(ENTRIES SUPPLIED Opens)

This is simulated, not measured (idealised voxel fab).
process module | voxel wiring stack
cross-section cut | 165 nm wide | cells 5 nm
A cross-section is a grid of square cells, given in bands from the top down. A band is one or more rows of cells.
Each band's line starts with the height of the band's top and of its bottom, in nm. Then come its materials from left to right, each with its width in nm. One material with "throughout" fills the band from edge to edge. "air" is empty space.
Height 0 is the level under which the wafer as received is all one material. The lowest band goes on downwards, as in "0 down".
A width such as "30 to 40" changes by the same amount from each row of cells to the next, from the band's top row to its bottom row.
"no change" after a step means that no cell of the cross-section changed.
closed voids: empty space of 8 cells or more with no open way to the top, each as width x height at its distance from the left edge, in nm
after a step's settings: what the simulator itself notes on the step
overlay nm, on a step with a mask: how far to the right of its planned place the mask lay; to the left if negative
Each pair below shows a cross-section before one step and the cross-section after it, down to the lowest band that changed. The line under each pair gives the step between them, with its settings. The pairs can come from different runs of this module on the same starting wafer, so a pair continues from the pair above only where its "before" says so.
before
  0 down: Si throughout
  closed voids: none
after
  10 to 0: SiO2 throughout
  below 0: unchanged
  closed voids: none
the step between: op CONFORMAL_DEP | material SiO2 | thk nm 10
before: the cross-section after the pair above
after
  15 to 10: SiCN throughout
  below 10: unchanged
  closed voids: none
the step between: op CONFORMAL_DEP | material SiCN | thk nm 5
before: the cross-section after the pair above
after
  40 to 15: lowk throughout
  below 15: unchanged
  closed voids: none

(ENTRIES SUPPLIED Closes)

◆ WORK INSTRUCTION
Repeat all the material exactly as it stands.

◆ WORKED SOLUTION
This is simulated, not measured (idealised voxel fab).
process module | voxel wiring stack
cross-section cut | 165 nm wide | cells 5 nm
A cross-section is a grid of square cells, given in bands from the top down. A band is one or more rows of cells.
Each band's line starts with the height of the band's top and of its bottom, in nm. Then come its materials from left to right, each with its width in nm. One material with "throughout" fills the band from edge to edge. "air" is empty space.
Height 0 is the level under which the wafer as received is all one material. The lowest band goes on downwards, as in "0 down".
A width such as "30 to 40" changes by the same amount from each row of cells to the next, from the band's top row to its bottom row.
"no change" after a step means that no cell of the cross-section changed.
closed voids: empty space of 8 cells or more with no open way to the top, each as width x height at its distance from the left edge, in nm
after a step's settings: what the simulator itself notes on the step
overlay nm, on a step with a mask: how far to the right of its planned place the mask lay; to the left if negative
Each pair below shows a cross-section before one step and the cross-section after it, down to the lowest band that changed. The line under each pair gives the step between them, with its settings. The pairs can come from different runs of this module on the same starting wafer, so a pair continues from the pair above only where its "before" says so.
before
  0 down: Si throughout
  closed voids: none
after
  10 to 0: SiO2 throughout
  below 0: unchanged
  closed voids: none
the step between: op CONFORMAL_DEP | material SiO2 | thk nm 10
before: the cross-section after the pair above
after
  15 to 10: SiCN throughout
  below 10: unchanged
  closed voids: none
the step between: op CONFORMAL_DEP | material SiCN | thk nm 5
before: the cross-section after the pair above
after
  40 to 15: lowk throughout
  below 15: unchanged
  closed voids: none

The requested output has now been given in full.